▶ **WORK TASK**: Each line of the data should be repeated precisely.

[PROVIDED RECORDS — start]
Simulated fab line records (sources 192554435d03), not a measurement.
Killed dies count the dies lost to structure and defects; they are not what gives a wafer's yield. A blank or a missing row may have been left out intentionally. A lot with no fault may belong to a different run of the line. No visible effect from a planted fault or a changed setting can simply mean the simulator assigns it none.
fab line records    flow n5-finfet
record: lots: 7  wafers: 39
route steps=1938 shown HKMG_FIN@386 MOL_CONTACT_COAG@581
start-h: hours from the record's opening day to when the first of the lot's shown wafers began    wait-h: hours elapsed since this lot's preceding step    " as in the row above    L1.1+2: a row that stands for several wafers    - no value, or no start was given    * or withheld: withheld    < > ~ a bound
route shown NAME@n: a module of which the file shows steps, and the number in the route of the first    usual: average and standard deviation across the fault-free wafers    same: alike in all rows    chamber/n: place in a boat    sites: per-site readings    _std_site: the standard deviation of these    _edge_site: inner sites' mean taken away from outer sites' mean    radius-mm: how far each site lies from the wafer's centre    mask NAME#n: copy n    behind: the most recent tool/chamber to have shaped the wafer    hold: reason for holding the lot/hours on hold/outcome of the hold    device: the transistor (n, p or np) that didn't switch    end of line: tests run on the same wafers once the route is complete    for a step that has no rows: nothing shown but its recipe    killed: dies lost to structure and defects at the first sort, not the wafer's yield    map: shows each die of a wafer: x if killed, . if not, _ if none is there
[PROVIDED RECORDS — finish]

▶ **EXERCISE SOLUTION**:
Simulated fab line records (sources 192554435d03), not a measurement.
Killed dies count the dies lost to structure and defects; they are not what gives a wafer's yield. A blank or a missing row may have been left out intentionally. A lot with no fault may belong to a different run of the line. No visible effect from a planted fault or a changed setting can simply mean the simulator assigns it none.
fab line records    flow n5-finfet
record: lots: 7  wafers: 39
route steps=1938 shown HKMG_FIN@386 MOL_CONTACT_COAG@581
start-h: hours from the record's opening day to when the first of the lot's shown wafers began    wait-h: hours elapsed since this lot's preceding step    " as in the row above    L1.1+2: a row that stands for several wafers    - no value, or no start was given    * or withheld: withheld    < > ~ a bound
route shown NAME@n: a module of which the file shows steps, and the number in the route of the first    usual: average and standard deviation across the fault-free wafers    same: alike in all rows    chamber/n: place in a boat    sites: per-site readings    _std_site: the standard deviation of these    _edge_site: inner sites' mean taken away from outer sites' mean    radius-mm: how far each site lies from the wafer's centre    mask NAME#n: copy n    behind: the most recent tool/chamber to have shaped the wafer    hold: reason for holding the lot/hours on hold/outcome of the hold    device: the transistor (n, p or np) that didn't switch    end of line: tests run on the same wafers once the route is complete    for a step that has no rows: nothing shown but its recipe    killed: dies lost to structure and defects at the first sort, not the wafer's yield    map: shows each die of a wafer: x if killed, . if not, _ if none is there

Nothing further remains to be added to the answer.